* Exercise
Every record below needs to be printed again exactly.

* Entries provided
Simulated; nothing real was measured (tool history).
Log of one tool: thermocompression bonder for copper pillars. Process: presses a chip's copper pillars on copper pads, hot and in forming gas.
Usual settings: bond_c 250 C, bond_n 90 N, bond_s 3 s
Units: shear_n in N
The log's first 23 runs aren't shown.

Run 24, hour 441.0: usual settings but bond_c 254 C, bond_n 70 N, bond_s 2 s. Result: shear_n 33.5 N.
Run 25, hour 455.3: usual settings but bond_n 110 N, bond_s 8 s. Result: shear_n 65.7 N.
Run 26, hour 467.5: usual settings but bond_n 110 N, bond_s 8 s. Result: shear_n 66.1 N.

* Reply
Simulated; nothing real was measured (tool history).
Log of one tool: thermocompression bonder for copper pillars. Process: presses a chip's copper pillars on copper pads, hot and in forming gas.
Usual settings: bond_c 250 C, bond_n 90 N, bond_s 3 s
Units: shear_n in N
The log's first 23 runs aren't shown.

Run 24, hour 441.0: usual settings but bond_c 254 C, bond_n 70 N, bond_s 2 s. Result: shear_n 33.5 N.
Run 25, hour 455.3: usual settings but bond_n 110 N, bond_s 8 s. Result: shear_n 65.7 N.
Run 26, hour 467.5: usual settings but bond_n 110 N, bond_s 8 s. Result: shear_n 66.1 N.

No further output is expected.